####

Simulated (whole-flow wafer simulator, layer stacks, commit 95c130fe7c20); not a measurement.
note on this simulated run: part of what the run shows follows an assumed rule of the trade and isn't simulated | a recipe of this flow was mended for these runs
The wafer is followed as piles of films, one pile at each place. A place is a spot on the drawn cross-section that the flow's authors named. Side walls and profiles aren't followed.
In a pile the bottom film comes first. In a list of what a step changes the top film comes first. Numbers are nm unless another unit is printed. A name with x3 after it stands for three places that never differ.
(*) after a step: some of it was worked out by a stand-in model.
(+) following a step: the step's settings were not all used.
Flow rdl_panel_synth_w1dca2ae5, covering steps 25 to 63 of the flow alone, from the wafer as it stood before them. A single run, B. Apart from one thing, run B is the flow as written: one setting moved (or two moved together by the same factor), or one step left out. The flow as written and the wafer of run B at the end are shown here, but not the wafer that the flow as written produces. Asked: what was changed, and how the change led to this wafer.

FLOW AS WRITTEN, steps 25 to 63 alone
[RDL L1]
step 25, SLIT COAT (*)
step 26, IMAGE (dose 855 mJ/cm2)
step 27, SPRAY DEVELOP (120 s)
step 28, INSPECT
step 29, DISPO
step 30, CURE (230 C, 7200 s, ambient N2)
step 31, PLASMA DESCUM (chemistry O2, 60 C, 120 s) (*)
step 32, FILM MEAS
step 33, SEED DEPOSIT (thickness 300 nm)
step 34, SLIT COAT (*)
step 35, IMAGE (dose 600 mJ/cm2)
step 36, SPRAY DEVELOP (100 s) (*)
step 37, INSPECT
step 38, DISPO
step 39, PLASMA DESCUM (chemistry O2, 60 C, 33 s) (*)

####

:: Brief ::
Set down the complete listing once more, exactly as it stands above.

:: Task output ::
Simulated (whole-flow wafer simulator, layer stacks, commit 95c130fe7c20); not a measurement.
note on this simulated run: part of what the run shows follows an assumed rule of the trade and isn't simulated | a recipe of this flow was mended for these runs
The wafer is followed as piles of films, one pile at each place. A place is a spot on the drawn cross-section that the flow's authors named. Side walls and profiles aren't followed.
In a pile the bottom film comes first. In a list of what a step changes the top film comes first. Numbers are nm unless another unit is printed. A name with x3 after it stands for three places that never differ.
(*) after a step: some of it was worked out by a stand-in model.
(+) following a step: the step's settings were not all used.
Flow rdl_panel_synth_w1dca2ae5, covering steps 25 to 63 of the flow alone, from the wafer as it stood before them. A single run, B. Apart from one thing, run B is the flow as written: one setting moved (or two moved together by the same factor), or one step left out. The flow as written and the wafer of run B at the end are shown here, but not the wafer that the flow as written produces. Asked: what was changed, and how the change led to this wafer.

FLOW AS WRITTEN, steps 25 to 63 alone
[RDL L1]
step 25, SLIT COAT (*)
step 26, IMAGE (dose 855 mJ/cm2)
step 27, SPRAY DEVELOP (120 s)
step 28, INSPECT
step 29, DISPO
step 30, CURE (230 C, 7200 s, ambient N2)
step 31, PLASMA DESCUM (chemistry O2, 60 C, 120 s) (*)
step 32, FILM MEAS
step 33, SEED DEPOSIT (thickness 300 nm)
step 34, SLIT COAT (*)
step 35, IMAGE (dose 600 mJ/cm2)
step 36, SPRAY DEVELOP (100 s) (*)
step 37, INSPECT
step 38, DISPO
step 39, PLASMA DESCUM (chemistry O2, 60 C, 33 s) (*)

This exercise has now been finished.